REQUIREMENT =>
Quote every line of the material beneath this one.

RECORDED INFORMATION =>

——

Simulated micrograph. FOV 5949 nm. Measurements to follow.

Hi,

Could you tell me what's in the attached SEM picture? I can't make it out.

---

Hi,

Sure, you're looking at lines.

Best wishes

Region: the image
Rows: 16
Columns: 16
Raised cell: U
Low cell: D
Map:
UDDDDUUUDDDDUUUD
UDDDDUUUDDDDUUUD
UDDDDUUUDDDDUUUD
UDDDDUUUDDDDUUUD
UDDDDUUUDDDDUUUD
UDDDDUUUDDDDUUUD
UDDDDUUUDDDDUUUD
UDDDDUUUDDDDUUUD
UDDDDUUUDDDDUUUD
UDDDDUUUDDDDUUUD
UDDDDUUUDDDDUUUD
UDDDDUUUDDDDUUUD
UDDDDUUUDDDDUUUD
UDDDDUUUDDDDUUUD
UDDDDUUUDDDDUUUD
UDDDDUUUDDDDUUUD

——

RESULT =>
Simulated micrograph. FOV 5949 nm. Measurements to follow.

Hi,

Could you tell me what's in the attached SEM picture? I can't make it out.

---

Hi,

Sure, you're looking at lines.

Best wishes

Region: the image
Rows: 16
Columns: 16
Raised cell: U
Low cell: D
Map:
UDDDDUUUDDDDUUUD
UDDDDUUUDDDDUUUD
UDDDDUUUDDDDUUUD
UDDDDUUUDDDDUUUD
UDDDDUUUDDDDUUUD
UDDDDUUUDDDDUUUD
UDDDDUUUDDDDUUUD
UDDDDUUUDDDDUUUD
UDDDDUUUDDDDUUUD
UDDDDUUUDDDDUUUD
UDDDDUUUDDDDUUUD
UDDDDUUUDDDDUUUD
UDDDDUUUDDDDUUUD
UDDDDUUUDDDDUUUD
UDDDDUUUDDDDUUUD
UDDDDUUUDDDDUUUD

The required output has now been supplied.